STUDY MATERIAL>
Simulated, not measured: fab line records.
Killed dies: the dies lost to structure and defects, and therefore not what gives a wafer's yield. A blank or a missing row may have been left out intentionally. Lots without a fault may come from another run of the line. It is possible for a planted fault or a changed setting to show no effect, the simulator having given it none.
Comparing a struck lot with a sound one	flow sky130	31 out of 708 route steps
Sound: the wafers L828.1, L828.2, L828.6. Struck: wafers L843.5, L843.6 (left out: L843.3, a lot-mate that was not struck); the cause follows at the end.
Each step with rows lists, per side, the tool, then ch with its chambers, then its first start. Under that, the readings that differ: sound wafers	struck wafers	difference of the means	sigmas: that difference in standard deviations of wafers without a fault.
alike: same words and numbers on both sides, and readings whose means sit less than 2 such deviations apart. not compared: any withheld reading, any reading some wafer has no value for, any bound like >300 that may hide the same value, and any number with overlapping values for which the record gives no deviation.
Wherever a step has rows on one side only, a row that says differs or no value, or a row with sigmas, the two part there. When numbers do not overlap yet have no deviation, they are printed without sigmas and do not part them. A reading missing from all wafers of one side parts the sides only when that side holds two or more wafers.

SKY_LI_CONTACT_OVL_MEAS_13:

BRIEF>
The data is to be reproduced in full, every line intact.

RESPONSE>
Simulated, not measured: fab line records.
Killed dies: the dies lost to structure and defects, and therefore not what gives a wafer's yield. A blank or a missing row may have been left out intentionally. Lots without a fault may come from another run of the line. It is possible for a planted fault or a changed setting to show no effect, the simulator having given it none.
Comparing a struck lot with a sound one	flow sky130	31 out of 708 route steps
Sound: the wafers L828.1, L828.2, L828.6. Struck: wafers L843.5, L843.6 (left out: L843.3, a lot-mate that was not struck); the cause follows at the end.
Each step with rows lists, per side, the tool, then ch with its chambers, then its first start. Under that, the readings that differ: sound wafers	struck wafers	difference of the means	sigmas: that difference in standard deviations of wafers without a fault.
alike: same words and numbers on both sides, and readings whose means sit less than 2 such deviations apart. not compared: any withheld reading, any reading some wafer has no value for, any bound like >300 that may hide the same value, and any number with overlapping values for which the record gives no deviation.
Wherever a step has rows on one side only, a row that says differs or no value, or a row with sigmas, the two part there. When numbers do not overlap yet have no deviation, they are printed without sigmas and do not part them. A reading missing from all wafers of one side parts the sides only when that side holds two or more wafers.

SKY_LI_CONTACT_OVL_MEAS_13:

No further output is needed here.